> Data for review:
┄┄┄┄┄┄┄┄┄┄┄┄┄┄┄┄┄┄┄┄

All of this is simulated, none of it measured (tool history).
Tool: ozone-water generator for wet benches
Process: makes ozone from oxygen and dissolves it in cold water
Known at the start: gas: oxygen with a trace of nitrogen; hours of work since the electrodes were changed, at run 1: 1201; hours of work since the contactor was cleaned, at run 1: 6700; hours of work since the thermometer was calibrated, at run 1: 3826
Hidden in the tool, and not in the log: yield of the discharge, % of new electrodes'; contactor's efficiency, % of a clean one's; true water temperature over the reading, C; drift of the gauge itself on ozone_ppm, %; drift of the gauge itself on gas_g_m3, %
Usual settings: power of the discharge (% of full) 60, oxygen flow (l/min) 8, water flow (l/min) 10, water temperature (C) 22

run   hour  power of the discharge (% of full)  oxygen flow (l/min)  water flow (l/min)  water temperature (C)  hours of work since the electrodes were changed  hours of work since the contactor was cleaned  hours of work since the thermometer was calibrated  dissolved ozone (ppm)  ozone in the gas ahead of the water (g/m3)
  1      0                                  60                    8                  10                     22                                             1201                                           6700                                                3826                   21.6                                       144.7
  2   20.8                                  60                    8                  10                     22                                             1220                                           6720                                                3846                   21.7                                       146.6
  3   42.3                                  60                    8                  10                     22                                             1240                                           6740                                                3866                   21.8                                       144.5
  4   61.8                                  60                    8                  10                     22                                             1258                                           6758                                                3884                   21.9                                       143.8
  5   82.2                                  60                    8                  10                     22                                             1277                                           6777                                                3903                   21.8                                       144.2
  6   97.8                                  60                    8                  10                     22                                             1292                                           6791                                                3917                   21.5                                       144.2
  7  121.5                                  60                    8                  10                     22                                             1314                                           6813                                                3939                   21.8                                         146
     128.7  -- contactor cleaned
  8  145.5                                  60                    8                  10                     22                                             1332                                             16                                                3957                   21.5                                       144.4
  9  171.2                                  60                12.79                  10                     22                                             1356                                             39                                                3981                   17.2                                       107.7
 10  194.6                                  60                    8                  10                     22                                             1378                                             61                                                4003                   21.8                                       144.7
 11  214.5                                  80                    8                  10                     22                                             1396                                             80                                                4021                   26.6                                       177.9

┄┄┄┄┄┄┄┄┄┄┄┄┄┄┄┄┄┄┄┄

> Work item:
In the listing above, find the line with "Usual settings: power" and the line with "the water (g/m3)". Output those two lines and every line between them, exactly as written.

> Expected answer:
Usual settings: power of the discharge (% of full) 60, oxygen flow (l/min) 8, water flow (l/min) 10, water temperature (C) 22

run   hour  power of the discharge (% of full)  oxygen flow (l/min)  water flow (l/min)  water temperature (C)  hours of work since the electrodes were changed  hours of work since the contactor was cleaned  hours of work since the thermometer was calibrated  dissolved ozone (ppm)  ozone in the gas ahead of the water (g/m3)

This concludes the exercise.